Assignment
Each of the entries should be retyped precisely as it appears.

▬▬▬

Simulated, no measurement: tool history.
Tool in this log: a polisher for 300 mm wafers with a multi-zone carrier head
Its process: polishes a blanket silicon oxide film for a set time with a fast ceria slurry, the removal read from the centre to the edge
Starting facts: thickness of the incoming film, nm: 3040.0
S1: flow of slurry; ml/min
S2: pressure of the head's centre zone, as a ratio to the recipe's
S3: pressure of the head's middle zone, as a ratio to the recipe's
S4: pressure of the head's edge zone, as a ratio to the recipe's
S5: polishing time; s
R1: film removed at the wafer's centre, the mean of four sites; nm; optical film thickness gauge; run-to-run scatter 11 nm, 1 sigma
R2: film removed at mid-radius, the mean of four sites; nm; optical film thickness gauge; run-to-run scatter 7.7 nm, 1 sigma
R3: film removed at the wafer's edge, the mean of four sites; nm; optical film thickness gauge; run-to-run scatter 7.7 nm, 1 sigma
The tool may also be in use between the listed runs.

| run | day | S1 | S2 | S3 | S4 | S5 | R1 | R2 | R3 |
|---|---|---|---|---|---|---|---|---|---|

▬▬▬

Expected answer
Simulated, no measurement: tool history.
Tool in this log: a polisher for 300 mm wafers with a multi-zone carrier head
Its process: polishes a blanket silicon oxide film for a set time with a fast ceria slurry, the removal read from the centre to the edge
Starting facts: thickness of the incoming film, nm: 3040.0
S1: flow of slurry; ml/min
S2: pressure of the head's centre zone, as a ratio to the recipe's
S3: pressure of the head's middle zone, as a ratio to the recipe's
S4: pressure of the head's edge zone, as a ratio to the recipe's
S5: polishing time; s
R1: film removed at the wafer's centre, the mean of four sites; nm; optical film thickness gauge; run-to-run scatter 11 nm, 1 sigma
R2: film removed at mid-radius, the mean of four sites; nm; optical film thickness gauge; run-to-run scatter 7.7 nm, 1 sigma
R3: film removed at the wafer's edge, the mean of four sites; nm; optical film thickness gauge; run-to-run scatter 7.7 nm, 1 sigma
The tool may also be in use between the listed runs.

| run | day | S1 | S2 | S3 | S4 | S5 | R1 | R2 | R3 |
|---|---|---|---|---|---|---|---|---|---|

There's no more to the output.